# Activity:
Each entry below is to be duplicated precisely.

# Information supplied:
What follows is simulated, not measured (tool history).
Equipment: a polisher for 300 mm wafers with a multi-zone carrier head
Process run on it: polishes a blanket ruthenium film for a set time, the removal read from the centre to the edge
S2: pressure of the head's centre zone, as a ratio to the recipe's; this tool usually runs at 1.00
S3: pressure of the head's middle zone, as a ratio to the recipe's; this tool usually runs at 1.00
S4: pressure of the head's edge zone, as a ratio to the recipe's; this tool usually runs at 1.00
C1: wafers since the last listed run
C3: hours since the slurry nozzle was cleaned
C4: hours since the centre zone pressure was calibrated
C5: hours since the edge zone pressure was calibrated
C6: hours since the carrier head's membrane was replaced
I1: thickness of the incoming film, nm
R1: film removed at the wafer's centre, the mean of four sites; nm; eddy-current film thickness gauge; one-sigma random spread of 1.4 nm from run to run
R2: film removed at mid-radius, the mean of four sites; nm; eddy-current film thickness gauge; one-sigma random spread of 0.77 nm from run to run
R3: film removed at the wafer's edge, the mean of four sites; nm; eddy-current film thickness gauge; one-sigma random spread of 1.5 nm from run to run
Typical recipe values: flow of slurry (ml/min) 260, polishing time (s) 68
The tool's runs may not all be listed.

# Exercise output:
What follows is simulated, not measured (tool history).
Equipment: a polisher for 300 mm wafers with a multi-zone carrier head
Process run on it: polishes a blanket ruthenium film for a set time, the removal read from the centre to the edge
S2: pressure of the head's centre zone, as a ratio to the recipe's; this tool usually runs at 1.00
S3: pressure of the head's middle zone, as a ratio to the recipe's; this tool usually runs at 1.00
S4: pressure of the head's edge zone, as a ratio to the recipe's; this tool usually runs at 1.00
C1: wafers since the last listed run
C3: hours since the slurry nozzle was cleaned
C4: hours since the centre zone pressure was calibrated
C5: hours since the edge zone pressure was calibrated
C6: hours since the carrier head's membrane was replaced
I1: thickness of the incoming film, nm
R1: film removed at the wafer's centre, the mean of four sites; nm; eddy-current film thickness gauge; one-sigma random spread of 1.4 nm from run to run
R2: film removed at mid-radius, the mean of four sites; nm; eddy-current film thickness gauge; one-sigma random spread of 0.77 nm from run to run
R3: film removed at the wafer's edge, the mean of four sites; nm; eddy-current film thickness gauge; one-sigma random spread of 1.5 nm from run to run
Typical recipe values: flow of slurry (ml/min) 260, polishing time (s) 68
The tool's runs may not all be listed.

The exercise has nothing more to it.